[Opening Records provided section]

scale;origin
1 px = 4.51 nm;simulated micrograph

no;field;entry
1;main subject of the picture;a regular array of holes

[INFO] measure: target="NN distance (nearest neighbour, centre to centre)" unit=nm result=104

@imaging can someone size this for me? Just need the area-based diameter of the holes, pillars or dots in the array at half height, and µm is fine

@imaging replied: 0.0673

[Closing Records provided section]

Assigned task:
Take from the material above the lines running from the one with "1;main subject of" through the one with "and µm is fine", and repeat them exactly, with nothing else.

Exercise result:
1;main subject of the picture;a regular array of holes

[INFO] measure: target="NN distance (nearest neighbour, centre to centre)" unit=nm result=104

@imaging can someone size this for me? Just need the area-based diameter of the holes, pillars or dots in the array at half height, and µm is fine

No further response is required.